> _BRIEF_: Please print all of the records that follow with nothing altered.

> _EXTRACTED DATA_:
┌────────
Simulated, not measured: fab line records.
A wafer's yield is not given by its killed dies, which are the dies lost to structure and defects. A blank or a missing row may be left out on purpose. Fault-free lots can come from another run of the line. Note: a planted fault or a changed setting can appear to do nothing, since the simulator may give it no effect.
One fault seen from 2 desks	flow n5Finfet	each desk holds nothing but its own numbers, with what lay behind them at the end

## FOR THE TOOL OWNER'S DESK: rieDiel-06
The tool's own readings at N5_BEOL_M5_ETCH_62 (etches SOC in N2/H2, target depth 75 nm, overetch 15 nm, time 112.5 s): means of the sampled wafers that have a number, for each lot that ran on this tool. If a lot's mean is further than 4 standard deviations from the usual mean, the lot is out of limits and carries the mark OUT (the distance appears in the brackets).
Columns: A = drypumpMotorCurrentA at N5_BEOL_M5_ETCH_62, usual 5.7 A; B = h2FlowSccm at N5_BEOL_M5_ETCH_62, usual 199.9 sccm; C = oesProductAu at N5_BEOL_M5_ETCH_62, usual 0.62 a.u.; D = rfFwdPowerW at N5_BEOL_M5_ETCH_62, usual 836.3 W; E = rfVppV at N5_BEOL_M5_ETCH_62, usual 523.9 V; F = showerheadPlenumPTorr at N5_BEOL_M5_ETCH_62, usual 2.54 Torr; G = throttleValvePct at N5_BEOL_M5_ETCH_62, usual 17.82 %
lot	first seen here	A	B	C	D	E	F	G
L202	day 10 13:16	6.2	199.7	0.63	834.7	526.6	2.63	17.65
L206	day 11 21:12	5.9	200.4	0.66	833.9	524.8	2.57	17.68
└────────

> _YOUR RESPONSE_:
Simulated, not measured: fab line records.
A wafer's yield is not given by its killed dies, which are the dies lost to structure and defects. A blank or a missing row may be left out on purpose. Fault-free lots can come from another run of the line. Note: a planted fault or a changed setting can appear to do nothing, since the simulator may give it no effect.
One fault seen from 2 desks	flow n5Finfet	each desk holds nothing but its own numbers, with what lay behind them at the end

## FOR THE TOOL OWNER'S DESK: rieDiel-06
The tool's own readings at N5_BEOL_M5_ETCH_62 (etches SOC in N2/H2, target depth 75 nm, overetch 15 nm, time 112.5 s): means of the sampled wafers that have a number, for each lot that ran on this tool. If a lot's mean is further than 4 standard deviations from the usual mean, the lot is out of limits and carries the mark OUT (the distance appears in the brackets).
Columns: A = drypumpMotorCurrentA at N5_BEOL_M5_ETCH_62, usual 5.7 A; B = h2FlowSccm at N5_BEOL_M5_ETCH_62, usual 199.9 sccm; C = oesProductAu at N5_BEOL_M5_ETCH_62, usual 0.62 a.u.; D = rfFwdPowerW at N5_BEOL_M5_ETCH_62, usual 836.3 W; E = rfVppV at N5_BEOL_M5_ETCH_62, usual 523.9 V; F = showerheadPlenumPTorr at N5_BEOL_M5_ETCH_62, usual 2.54 Torr; G = throttleValvePct at N5_BEOL_M5_ETCH_62, usual 17.82 %
lot	first seen here	A	B	C	D	E	F	G
L202	day 10 13:16	6.2	199.7	0.63	834.7	526.6	2.63	17.65
L206	day 11 21:12	5.9	200.4	0.66	833.9	524.8	2.57	17.68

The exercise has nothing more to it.